Assignment: Give back an exact copy of the lines from the start of the material through the line bearing "19 PVD: material". Include both ends and nothing else.

Supplied information:
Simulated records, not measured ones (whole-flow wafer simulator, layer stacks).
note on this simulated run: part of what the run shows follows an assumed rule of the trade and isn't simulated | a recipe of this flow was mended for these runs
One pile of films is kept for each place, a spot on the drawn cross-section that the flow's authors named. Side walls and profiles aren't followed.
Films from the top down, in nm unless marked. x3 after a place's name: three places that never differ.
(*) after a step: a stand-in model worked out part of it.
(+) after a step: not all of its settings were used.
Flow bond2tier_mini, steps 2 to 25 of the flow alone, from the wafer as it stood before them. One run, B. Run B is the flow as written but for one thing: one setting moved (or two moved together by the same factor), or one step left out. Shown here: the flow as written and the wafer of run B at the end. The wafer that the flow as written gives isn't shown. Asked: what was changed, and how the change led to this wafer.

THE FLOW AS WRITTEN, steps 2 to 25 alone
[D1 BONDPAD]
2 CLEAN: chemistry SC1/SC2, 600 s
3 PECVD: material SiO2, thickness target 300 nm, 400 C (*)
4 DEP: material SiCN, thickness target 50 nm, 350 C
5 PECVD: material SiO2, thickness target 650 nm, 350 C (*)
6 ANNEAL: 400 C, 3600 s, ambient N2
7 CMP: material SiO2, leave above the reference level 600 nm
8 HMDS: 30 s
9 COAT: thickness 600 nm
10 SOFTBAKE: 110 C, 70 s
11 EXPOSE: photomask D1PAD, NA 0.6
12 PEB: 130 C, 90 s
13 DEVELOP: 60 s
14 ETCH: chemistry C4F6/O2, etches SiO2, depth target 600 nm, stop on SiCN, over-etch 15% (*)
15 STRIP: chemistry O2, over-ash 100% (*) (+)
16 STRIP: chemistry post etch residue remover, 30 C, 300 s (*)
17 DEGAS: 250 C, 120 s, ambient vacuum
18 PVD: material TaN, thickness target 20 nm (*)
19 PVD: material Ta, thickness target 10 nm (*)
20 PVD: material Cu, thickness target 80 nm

Task response:
Simulated records, not measured ones (whole-flow wafer simulator, layer stacks).
note on this simulated run: part of what the run shows follows an assumed rule of the trade and isn't simulated | a recipe of this flow was mended for these runs
One pile of films is kept for each place, a spot on the drawn cross-section that the flow's authors named. Side walls and profiles aren't followed.
Films from the top down, in nm unless marked. x3 after a place's name: three places that never differ.
(*) after a step: a stand-in model worked out part of it.
(+) after a step: not all of its settings were used.
Flow bond2tier_mini, steps 2 to 25 of the flow alone, from the wafer as it stood before them. One run, B. Run B is the flow as written but for one thing: one setting moved (or two moved together by the same factor), or one step left out. Shown here: the flow as written and the wafer of run B at the end. The wafer that the flow as written gives isn't shown. Asked: what was changed, and how the change led to this wafer.

THE FLOW AS WRITTEN, steps 2 to 25 alone
[D1 BONDPAD]
2 CLEAN: chemistry SC1/SC2, 600 s
3 PECVD: material SiO2, thickness target 300 nm, 400 C (*)
4 DEP: material SiCN, thickness target 50 nm, 350 C
5 PECVD: material SiO2, thickness target 650 nm, 350 C (*)
6 ANNEAL: 400 C, 3600 s, ambient N2
7 CMP: material SiO2, leave above the reference level 600 nm
8 HMDS: 30 s
9 COAT: thickness 600 nm
10 SOFTBAKE: 110 C, 70 s
11 EXPOSE: photomask D1PAD, NA 0.6
12 PEB: 130 C, 90 s
13 DEVELOP: 60 s
14 ETCH: chemistry C4F6/O2, etches SiO2, depth target 600 nm, stop on SiCN, over-etch 15% (*)
15 STRIP: chemistry O2, over-ash 100% (*) (+)
16 STRIP: chemistry post etch residue remover, 30 C, 300 s (*)
17 DEGAS: 250 C, 120 s, ambient vacuum
18 PVD: material TaN, thickness target 20 nm (*)
19 PVD: material Ta, thickness target 10 nm (*)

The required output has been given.